• **WORK ORDER**
Repeat exactly, please, the opening lines of the data below, through and including the line where "Not included in" sits.

• **PROVIDED INFORMATION**
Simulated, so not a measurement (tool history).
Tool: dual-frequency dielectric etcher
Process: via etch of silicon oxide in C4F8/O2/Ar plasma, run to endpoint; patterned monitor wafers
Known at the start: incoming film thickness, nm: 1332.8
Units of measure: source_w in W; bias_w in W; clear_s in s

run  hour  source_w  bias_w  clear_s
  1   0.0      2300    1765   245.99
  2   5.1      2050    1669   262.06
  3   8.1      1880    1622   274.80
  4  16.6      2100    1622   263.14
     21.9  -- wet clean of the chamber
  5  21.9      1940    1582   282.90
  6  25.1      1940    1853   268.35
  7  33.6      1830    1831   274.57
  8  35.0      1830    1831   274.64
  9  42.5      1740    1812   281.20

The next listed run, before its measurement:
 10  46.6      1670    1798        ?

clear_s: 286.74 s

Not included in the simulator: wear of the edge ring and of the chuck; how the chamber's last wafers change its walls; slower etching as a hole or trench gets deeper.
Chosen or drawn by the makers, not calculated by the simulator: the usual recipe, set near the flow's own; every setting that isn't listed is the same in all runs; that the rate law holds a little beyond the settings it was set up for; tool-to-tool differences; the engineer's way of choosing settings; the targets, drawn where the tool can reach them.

• **EXERCISE SOLUTION**
Simulated, so not a measurement (tool history).
Tool: dual-frequency dielectric etcher
Process: via etch of silicon oxide in C4F8/O2/Ar plasma, run to endpoint; patterned monitor wafers
Known at the start: incoming film thickness, nm: 1332.8
Units of measure: source_w in W; bias_w in W; clear_s in s

run  hour  source_w  bias_w  clear_s
  1   0.0      2300    1765   245.99
  2   5.1      2050    1669   262.06
  3   8.1      1880    1622   274.80
  4  16.6      2100    1622   263.14
     21.9  -- wet clean of the chamber
  5  21.9      1940    1582   282.90
  6  25.1      1940    1853   268.35
  7  33.6      1830    1831   274.57
  8  35.0      1830    1831   274.64
  9  42.5      1740    1812   281.20

The next listed run, before its measurement:
 10  46.6      1670    1798        ?

clear_s: 286.74 s

Not included in the simulator: wear of the edge ring and of the chuck; how the chamber's last wafers change its walls; slower etching as a hole or trench gets deeper.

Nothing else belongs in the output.